--*--

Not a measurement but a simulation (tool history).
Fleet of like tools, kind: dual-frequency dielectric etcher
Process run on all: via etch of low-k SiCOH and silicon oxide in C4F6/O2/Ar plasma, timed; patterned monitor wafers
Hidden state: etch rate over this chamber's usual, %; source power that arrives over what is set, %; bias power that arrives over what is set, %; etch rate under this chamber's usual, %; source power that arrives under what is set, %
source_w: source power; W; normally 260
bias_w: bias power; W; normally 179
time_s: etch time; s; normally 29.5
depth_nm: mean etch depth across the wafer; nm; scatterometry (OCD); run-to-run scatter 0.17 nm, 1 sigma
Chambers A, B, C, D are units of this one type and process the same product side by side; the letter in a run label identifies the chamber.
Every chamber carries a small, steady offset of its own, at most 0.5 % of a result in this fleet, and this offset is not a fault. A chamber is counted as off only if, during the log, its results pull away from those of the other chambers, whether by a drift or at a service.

--*--

Please reply with an exact copy of the lines above, starting at the first and ending at the line that holds "Chambers A, B, C, D".

Not a measurement but a simulation (tool history).
Fleet of like tools, kind: dual-frequency dielectric etcher
Process run on all: via etch of low-k SiCOH and silicon oxide in C4F6/O2/Ar plasma, timed; patterned monitor wafers
Hidden state: etch rate over this chamber's usual, %; source power that arrives over what is set, %; bias power that arrives over what is set, %; etch rate under this chamber's usual, %; source power that arrives under what is set, %
source_w: source power; W; normally 260
bias_w: bias power; W; normally 179
time_s: etch time; s; normally 29.5
depth_nm: mean etch depth across the wafer; nm; scatterometry (OCD); run-to-run scatter 0.17 nm, 1 sigma
Chambers A, B, C, D are units of this one type and process the same product side by side; the letter in a run label identifies the chamber.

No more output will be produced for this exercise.